▶ _DATA SUPPLIED_:
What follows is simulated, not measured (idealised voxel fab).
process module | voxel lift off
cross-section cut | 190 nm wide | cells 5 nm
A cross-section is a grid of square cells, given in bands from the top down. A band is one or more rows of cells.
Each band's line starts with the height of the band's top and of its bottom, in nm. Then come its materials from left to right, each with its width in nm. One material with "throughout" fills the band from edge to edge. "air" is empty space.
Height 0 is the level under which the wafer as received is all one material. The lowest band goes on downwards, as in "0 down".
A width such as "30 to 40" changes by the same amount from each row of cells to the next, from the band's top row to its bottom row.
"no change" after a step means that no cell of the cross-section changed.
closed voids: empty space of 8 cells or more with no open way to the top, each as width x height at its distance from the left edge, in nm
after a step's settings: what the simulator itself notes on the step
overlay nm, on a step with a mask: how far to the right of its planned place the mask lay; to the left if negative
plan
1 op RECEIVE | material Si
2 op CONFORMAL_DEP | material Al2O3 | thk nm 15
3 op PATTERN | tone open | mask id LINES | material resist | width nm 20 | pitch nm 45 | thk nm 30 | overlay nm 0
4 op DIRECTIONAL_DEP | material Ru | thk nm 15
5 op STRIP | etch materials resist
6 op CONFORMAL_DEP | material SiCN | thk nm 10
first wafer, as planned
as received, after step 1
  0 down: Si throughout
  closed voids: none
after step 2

▶ _WORK INSTRUCTION_: Retype the data shown above so that each line matches the original.

▶ _YOUR RESPONSE_:
What follows is simulated, not measured (idealised voxel fab).
process module | voxel lift off
cross-section cut | 190 nm wide | cells 5 nm
A cross-section is a grid of square cells, given in bands from the top down. A band is one or more rows of cells.
Each band's line starts with the height of the band's top and of its bottom, in nm. Then come its materials from left to right, each with its width in nm. One material with "throughout" fills the band from edge to edge. "air" is empty space.
Height 0 is the level under which the wafer as received is all one material. The lowest band goes on downwards, as in "0 down".
A width such as "30 to 40" changes by the same amount from each row of cells to the next, from the band's top row to its bottom row.
"no change" after a step means that no cell of the cross-section changed.
closed voids: empty space of 8 cells or more with no open way to the top, each as width x height at its distance from the left edge, in nm
after a step's settings: what the simulator itself notes on the step
overlay nm, on a step with a mask: how far to the right of its planned place the mask lay; to the left if negative
plan
1 op RECEIVE | material Si
2 op CONFORMAL_DEP | material Al2O3 | thk nm 15
3 op PATTERN | tone open | mask id LINES | material resist | width nm 20 | pitch nm 45 | thk nm 30 | overlay nm 0
4 op DIRECTIONAL_DEP | material Ru | thk nm 15
5 op STRIP | etch materials resist
6 op CONFORMAL_DEP | material SiCN | thk nm 10
first wafer, as planned
as received, after step 1
  0 down: Si throughout
  closed voids: none
after step 2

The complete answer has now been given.